- **Requirement**
Set down every line of the data, unchanged and complete.

- **Supplied data**
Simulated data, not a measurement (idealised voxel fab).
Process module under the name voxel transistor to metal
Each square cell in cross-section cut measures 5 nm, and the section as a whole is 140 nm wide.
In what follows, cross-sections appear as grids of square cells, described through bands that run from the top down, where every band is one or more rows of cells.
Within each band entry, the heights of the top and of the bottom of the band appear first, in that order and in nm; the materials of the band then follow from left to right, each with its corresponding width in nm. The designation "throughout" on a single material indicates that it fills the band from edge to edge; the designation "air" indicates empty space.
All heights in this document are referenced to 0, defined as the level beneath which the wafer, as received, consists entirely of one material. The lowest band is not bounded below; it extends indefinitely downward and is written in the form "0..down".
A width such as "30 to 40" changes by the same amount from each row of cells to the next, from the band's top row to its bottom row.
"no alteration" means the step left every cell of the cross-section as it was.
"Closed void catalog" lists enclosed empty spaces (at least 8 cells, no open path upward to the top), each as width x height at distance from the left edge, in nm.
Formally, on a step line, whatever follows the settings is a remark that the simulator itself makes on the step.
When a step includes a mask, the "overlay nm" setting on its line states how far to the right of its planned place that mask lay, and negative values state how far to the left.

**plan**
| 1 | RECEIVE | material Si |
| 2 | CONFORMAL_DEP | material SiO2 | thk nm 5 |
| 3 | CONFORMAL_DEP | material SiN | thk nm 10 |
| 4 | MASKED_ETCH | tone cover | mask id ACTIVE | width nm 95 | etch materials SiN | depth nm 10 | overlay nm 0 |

- **Exercise result**
Simulated data, not a measurement (idealised voxel fab).
Process module under the name voxel transistor to metal
Each square cell in cross-section cut measures 5 nm, and the section as a whole is 140 nm wide.
In what follows, cross-sections appear as grids of square cells, described through bands that run from the top down, where every band is one or more rows of cells.
Within each band entry, the heights of the top and of the bottom of the band appear first, in that order and in nm; the materials of the band then follow from left to right, each with its corresponding width in nm. The designation "throughout" on a single material indicates that it fills the band from edge to edge; the designation "air" indicates empty space.
All heights in this document are referenced to 0, defined as the level beneath which the wafer, as received, consists entirely of one material. The lowest band is not bounded below; it extends indefinitely downward and is written in the form "0..down".
A width such as "30 to 40" changes by the same amount from each row of cells to the next, from the band's top row to its bottom row.
"no alteration" means the step left every cell of the cross-section as it was.
"Closed void catalog" lists enclosed empty spaces (at least 8 cells, no open path upward to the top), each as width x height at distance from the left edge, in nm.
Formally, on a step line, whatever follows the settings is a remark that the simulator itself makes on the step.
When a step includes a mask, the "overlay nm" setting on its line states how far to the right of its planned place that mask lay, and negative values state how far to the left.

**plan**
| 1 | RECEIVE | material Si |
| 2 | CONFORMAL_DEP | material SiO2 | thk nm 5 |
| 3 | CONFORMAL_DEP | material SiN | thk nm 10 |
| 4 | MASKED_ETCH | tone cover | mask id ACTIVE | width nm 95 | etch materials SiN | depth nm 10 | overlay nm 0 |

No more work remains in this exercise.